*** Opening of Dataset content ***
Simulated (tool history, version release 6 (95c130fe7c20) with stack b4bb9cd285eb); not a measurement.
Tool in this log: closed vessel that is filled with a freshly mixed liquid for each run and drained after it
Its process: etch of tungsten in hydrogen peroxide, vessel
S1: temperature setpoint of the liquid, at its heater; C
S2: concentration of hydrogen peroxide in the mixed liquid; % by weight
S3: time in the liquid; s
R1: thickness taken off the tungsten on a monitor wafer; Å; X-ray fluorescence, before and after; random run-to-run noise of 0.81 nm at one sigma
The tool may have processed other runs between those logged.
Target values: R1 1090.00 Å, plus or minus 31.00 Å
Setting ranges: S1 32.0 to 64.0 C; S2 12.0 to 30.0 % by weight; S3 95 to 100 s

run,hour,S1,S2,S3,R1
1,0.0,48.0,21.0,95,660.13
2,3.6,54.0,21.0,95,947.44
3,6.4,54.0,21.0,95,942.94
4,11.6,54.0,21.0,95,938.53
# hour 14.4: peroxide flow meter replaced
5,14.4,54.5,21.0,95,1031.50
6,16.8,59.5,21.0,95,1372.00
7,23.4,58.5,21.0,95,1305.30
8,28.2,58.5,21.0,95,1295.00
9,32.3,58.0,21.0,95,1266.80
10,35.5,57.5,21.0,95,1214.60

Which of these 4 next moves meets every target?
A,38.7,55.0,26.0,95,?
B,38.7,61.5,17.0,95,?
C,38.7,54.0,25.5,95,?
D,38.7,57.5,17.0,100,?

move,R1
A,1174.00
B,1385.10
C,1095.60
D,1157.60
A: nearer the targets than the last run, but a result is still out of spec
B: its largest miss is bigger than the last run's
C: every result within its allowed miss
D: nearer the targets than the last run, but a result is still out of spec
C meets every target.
*** Close of Dataset content ***

*Assigned task*: Copy out the listing above, line by line and exactly, from its first line to the line holding "The tool may", inclusive.

*Written response*:
Simulated (tool history, version release 6 (95c130fe7c20) with stack b4bb9cd285eb); not a measurement.
Tool in this log: closed vessel that is filled with a freshly mixed liquid for each run and drained after it
Its process: etch of tungsten in hydrogen peroxide, vessel
S1: temperature setpoint of the liquid, at its heater; C
S2: concentration of hydrogen peroxide in the mixed liquid; % by weight
S3: time in the liquid; s
R1: thickness taken off the tungsten on a monitor wafer; Å; X-ray fluorescence, before and after; random run-to-run noise of 0.81 nm at one sigma
The tool may have processed other runs between those logged.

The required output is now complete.